ACTIVITY:
Go through the listing below from its first line and repeat each line exactly, ending at the line containing "This SEM image" and including it.

EXTRACTED INFORMATION:
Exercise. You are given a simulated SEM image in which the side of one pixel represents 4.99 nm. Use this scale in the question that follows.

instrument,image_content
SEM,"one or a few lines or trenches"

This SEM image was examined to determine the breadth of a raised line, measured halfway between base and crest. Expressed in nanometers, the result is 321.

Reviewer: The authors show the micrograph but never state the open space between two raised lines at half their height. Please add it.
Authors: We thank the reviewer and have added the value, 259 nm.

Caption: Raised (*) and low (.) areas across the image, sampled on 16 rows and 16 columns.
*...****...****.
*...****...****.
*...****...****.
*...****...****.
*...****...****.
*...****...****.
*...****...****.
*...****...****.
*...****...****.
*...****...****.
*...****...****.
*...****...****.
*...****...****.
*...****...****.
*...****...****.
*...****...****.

RESPONSE BOX:
Exercise. You are given a simulated SEM image in which the side of one pixel represents 4.99 nm. Use this scale in the question that follows.

instrument,image_content
SEM,"one or a few lines or trenches"

This SEM image was examined to determine the breadth of a raised line, measured halfway between base and crest. Expressed in nanometers, the result is 321.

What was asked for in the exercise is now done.